(Beginning of Data extract)
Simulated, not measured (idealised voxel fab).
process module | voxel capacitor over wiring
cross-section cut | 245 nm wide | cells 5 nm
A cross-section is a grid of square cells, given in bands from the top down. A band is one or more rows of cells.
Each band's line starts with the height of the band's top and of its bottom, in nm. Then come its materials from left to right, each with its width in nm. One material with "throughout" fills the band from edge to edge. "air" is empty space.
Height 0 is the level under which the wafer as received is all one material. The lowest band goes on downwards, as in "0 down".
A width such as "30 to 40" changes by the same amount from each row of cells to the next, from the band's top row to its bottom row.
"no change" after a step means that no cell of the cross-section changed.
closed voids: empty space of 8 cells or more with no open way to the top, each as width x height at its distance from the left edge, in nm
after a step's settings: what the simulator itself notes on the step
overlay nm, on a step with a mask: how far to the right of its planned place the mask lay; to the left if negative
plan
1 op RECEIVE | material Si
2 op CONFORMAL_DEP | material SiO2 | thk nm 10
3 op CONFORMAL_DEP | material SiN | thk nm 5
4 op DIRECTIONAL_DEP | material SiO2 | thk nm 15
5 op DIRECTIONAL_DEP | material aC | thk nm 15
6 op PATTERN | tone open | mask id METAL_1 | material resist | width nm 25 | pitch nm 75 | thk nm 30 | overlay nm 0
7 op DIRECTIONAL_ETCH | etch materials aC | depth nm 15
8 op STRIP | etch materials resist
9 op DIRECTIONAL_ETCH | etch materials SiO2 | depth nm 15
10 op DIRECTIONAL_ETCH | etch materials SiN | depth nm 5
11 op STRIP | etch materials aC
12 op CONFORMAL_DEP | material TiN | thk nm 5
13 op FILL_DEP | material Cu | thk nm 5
(End of Data extract)

All of the material must be reproduced exactly.

Simulated, not measured (idealised voxel fab).
process module | voxel capacitor over wiring
cross-section cut | 245 nm wide | cells 5 nm
A cross-section is a grid of square cells, given in bands from the top down. A band is one or more rows of cells.
Each band's line starts with the height of the band's top and of its bottom, in nm. Then come its materials from left to right, each with its width in nm. One material with "throughout" fills the band from edge to edge. "air" is empty space.
Height 0 is the level under which the wafer as received is all one material. The lowest band goes on downwards, as in "0 down".
A width such as "30 to 40" changes by the same amount from each row of cells to the next, from the band's top row to its bottom row.
"no change" after a step means that no cell of the cross-section changed.
closed voids: empty space of 8 cells or more with no open way to the top, each as width x height at its distance from the left edge, in nm
after a step's settings: what the simulator itself notes on the step
overlay nm, on a step with a mask: how far to the right of its planned place the mask lay; to the left if negative
plan
1 op RECEIVE | material Si
2 op CONFORMAL_DEP | material SiO2 | thk nm 10
3 op CONFORMAL_DEP | material SiN | thk nm 5
4 op DIRECTIONAL_DEP | material SiO2 | thk nm 15
5 op DIRECTIONAL_DEP | material aC | thk nm 15
6 op PATTERN | tone open | mask id METAL_1 | material resist | width nm 25 | pitch nm 75 | thk nm 30 | overlay nm 0
7 op DIRECTIONAL_ETCH | etch materials aC | depth nm 15
8 op STRIP | etch materials resist
9 op DIRECTIONAL_ETCH | etch materials SiO2 | depth nm 15
10 op DIRECTIONAL_ETCH | etch materials SiN | depth nm 5
11 op STRIP | etch materials aC
12 op CONFORMAL_DEP | material TiN | thk nm 5
13 op FILL_DEP | material Cu | thk nm 5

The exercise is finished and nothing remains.